## Exercise:
Copy every line of the material below word for word.

[Raw data — start]

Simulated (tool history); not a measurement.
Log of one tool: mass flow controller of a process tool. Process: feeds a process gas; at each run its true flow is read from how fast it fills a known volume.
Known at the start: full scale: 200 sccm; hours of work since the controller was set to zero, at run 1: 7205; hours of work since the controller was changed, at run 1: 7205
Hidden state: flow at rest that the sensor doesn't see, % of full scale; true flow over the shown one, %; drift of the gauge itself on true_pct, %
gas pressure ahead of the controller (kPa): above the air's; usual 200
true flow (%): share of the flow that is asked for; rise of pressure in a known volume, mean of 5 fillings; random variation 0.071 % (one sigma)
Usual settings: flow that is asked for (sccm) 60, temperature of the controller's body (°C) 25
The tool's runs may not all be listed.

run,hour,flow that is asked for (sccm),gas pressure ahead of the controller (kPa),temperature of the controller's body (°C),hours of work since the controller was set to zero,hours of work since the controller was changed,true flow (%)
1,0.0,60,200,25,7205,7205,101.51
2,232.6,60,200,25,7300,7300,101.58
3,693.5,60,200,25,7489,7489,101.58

[Raw data — finish]

## Your solution:
Simulated (tool history); not a measurement.
Log of one tool: mass flow controller of a process tool. Process: feeds a process gas; at each run its true flow is read from how fast it fills a known volume.
Known at the start: full scale: 200 sccm; hours of work since the controller was set to zero, at run 1: 7205; hours of work since the controller was changed, at run 1: 7205
Hidden state: flow at rest that the sensor doesn't see, % of full scale; true flow over the shown one, %; drift of the gauge itself on true_pct, %
gas pressure ahead of the controller (kPa): above the air's; usual 200
true flow (%): share of the flow that is asked for; rise of pressure in a known volume, mean of 5 fillings; random variation 0.071 % (one sigma)
Usual settings: flow that is asked for (sccm) 60, temperature of the controller's body (°C) 25
The tool's runs may not all be listed.

run,hour,flow that is asked for (sccm),gas pressure ahead of the controller (kPa),temperature of the controller's body (°C),hours of work since the controller was set to zero,hours of work since the controller was changed,true flow (%)
1,0.0,60,200,25,7205,7205,101.51
2,232.6,60,200,25,7300,7300,101.58
3,693.5,60,200,25,7489,7489,101.58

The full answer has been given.